---------- Information ----------

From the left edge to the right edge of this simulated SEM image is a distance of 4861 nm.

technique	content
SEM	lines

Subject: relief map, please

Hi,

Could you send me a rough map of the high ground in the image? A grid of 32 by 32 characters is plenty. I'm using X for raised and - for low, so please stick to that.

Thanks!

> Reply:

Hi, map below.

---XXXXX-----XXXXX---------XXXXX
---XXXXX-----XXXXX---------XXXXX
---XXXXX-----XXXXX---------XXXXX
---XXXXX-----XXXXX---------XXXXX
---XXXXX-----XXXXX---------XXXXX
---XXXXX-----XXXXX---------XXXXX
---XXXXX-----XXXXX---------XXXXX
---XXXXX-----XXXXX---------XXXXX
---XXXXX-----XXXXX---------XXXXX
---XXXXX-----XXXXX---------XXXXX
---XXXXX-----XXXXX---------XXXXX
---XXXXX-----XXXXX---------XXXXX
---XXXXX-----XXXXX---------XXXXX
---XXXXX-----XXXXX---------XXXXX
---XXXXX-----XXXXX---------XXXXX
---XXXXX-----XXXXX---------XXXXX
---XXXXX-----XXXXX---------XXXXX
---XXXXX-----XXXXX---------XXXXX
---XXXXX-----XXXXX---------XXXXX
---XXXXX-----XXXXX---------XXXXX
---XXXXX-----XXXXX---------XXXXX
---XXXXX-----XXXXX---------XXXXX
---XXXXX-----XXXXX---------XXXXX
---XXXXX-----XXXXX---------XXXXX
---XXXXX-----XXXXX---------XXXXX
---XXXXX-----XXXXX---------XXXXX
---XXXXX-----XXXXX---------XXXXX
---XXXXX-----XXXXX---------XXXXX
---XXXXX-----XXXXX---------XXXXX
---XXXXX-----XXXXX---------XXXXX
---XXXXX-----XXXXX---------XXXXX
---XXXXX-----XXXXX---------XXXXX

----------

Task item:
Quote, with nothing altered, all lines from the start of the entries to the line that carries "Hi, map below.", inclusive.

Exercise response:
From the left edge to the right edge of this simulated SEM image is a distance of 4861 nm.

technique	content
SEM	lines

Subject: relief map, please

Hi,

Could you send me a rough map of the high ground in the image? A grid of 32 by 32 characters is plenty. I'm using X for raised and - for low, so please stick to that.

Thanks!

> Reply:

Hi, map below.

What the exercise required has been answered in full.